**RECORD SET**.
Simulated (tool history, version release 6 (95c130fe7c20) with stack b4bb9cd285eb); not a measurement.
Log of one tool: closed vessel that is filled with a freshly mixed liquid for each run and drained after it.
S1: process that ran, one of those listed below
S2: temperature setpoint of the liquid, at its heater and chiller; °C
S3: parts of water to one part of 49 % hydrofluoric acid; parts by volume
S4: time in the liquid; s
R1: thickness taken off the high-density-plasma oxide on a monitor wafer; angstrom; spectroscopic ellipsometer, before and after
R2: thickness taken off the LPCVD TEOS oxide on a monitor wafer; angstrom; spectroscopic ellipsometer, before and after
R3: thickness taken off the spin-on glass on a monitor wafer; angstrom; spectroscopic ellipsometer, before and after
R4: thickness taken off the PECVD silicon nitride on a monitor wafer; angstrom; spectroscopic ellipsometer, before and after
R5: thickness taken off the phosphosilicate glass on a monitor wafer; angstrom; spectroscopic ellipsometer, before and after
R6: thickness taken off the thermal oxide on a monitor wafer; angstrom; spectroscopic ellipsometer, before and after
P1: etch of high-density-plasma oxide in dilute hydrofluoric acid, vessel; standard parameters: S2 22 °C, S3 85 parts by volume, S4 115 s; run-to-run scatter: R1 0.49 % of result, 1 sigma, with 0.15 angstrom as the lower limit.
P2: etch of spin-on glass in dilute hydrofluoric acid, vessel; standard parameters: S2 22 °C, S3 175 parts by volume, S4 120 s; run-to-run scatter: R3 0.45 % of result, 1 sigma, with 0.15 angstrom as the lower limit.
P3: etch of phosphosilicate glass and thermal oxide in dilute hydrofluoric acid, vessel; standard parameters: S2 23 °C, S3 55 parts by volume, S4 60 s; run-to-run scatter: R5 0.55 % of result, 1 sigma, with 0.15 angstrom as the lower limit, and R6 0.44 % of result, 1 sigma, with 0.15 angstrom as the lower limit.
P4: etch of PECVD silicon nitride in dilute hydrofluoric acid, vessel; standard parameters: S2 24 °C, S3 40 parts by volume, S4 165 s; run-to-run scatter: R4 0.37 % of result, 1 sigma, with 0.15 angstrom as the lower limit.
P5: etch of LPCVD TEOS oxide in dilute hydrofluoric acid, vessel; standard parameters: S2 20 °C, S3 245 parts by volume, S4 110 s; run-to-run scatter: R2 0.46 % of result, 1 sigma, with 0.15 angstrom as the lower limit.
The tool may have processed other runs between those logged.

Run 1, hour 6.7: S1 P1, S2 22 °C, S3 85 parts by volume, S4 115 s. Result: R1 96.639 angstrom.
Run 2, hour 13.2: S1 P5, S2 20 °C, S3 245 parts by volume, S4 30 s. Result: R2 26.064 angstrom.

**WORK TASK**.
Reproduce exactly the lines that run from the start of the records to the line with "P2: etch of", both included.

**TASK OUTPUT**.
Simulated (tool history, version release 6 (95c130fe7c20) with stack b4bb9cd285eb); not a measurement.
Log of one tool: closed vessel that is filled with a freshly mixed liquid for each run and drained after it.
S1: process that ran, one of those listed below
S2: temperature setpoint of the liquid, at its heater and chiller; °C
S3: parts of water to one part of 49 % hydrofluoric acid; parts by volume
S4: time in the liquid; s
R1: thickness taken off the high-density-plasma oxide on a monitor wafer; angstrom; spectroscopic ellipsometer, before and after
R2: thickness taken off the LPCVD TEOS oxide on a monitor wafer; angstrom; spectroscopic ellipsometer, before and after
R3: thickness taken off the spin-on glass on a monitor wafer; angstrom; spectroscopic ellipsometer, before and after
R4: thickness taken off the PECVD silicon nitride on a monitor wafer; angstrom; spectroscopic ellipsometer, before and after
R5: thickness taken off the phosphosilicate glass on a monitor wafer; angstrom; spectroscopic ellipsometer, before and after
R6: thickness taken off the thermal oxide on a monitor wafer; angstrom; spectroscopic ellipsometer, before and after
P1: etch of high-density-plasma oxide in dilute hydrofluoric acid, vessel; standard parameters: S2 22 °C, S3 85 parts by volume, S4 115 s; run-to-run scatter: R1 0.49 % of result, 1 sigma, with 0.15 angstrom as the lower limit.
P2: etch of spin-on glass in dilute hydrofluoric acid, vessel; standard parameters: S2 22 °C, S3 175 parts by volume, S4 120 s; run-to-run scatter: R3 0.45 % of result, 1 sigma, with 0.15 angstrom as the lower limit.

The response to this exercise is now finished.